Work request =>
The following data has a line with "removed;SiNx" and a line with "Exercise. Let depth". Write out exactly those lines and all the lines between them.

Material supplied =>
=====
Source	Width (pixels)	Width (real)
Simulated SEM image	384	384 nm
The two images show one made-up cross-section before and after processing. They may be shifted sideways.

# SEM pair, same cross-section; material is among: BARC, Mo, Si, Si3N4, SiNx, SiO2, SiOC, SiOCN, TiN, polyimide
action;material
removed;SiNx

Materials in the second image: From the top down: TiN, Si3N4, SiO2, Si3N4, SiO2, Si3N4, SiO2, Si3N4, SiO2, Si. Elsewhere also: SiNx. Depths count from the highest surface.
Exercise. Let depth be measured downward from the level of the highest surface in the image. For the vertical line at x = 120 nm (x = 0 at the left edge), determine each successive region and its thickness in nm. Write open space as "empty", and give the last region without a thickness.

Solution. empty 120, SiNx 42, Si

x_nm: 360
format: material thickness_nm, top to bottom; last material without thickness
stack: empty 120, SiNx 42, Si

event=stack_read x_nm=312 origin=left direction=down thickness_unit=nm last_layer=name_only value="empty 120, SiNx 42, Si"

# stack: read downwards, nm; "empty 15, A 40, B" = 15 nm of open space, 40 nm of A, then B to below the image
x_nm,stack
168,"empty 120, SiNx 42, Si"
=====

Written answer =>
removed;SiNx

Materials in the second image: From the top down: TiN, Si3N4, SiO2, Si3N4, SiO2, Si3N4, SiO2, Si3N4, SiO2, Si. Elsewhere also: SiNx. Depths count from the highest surface.
Exercise. Let depth be measured downward from the level of the highest surface in the image. For the vertical line at x = 120 nm (x = 0 at the left edge), determine each successive region and its thickness in nm. Write open space as "empty", and give the last region without a thickness.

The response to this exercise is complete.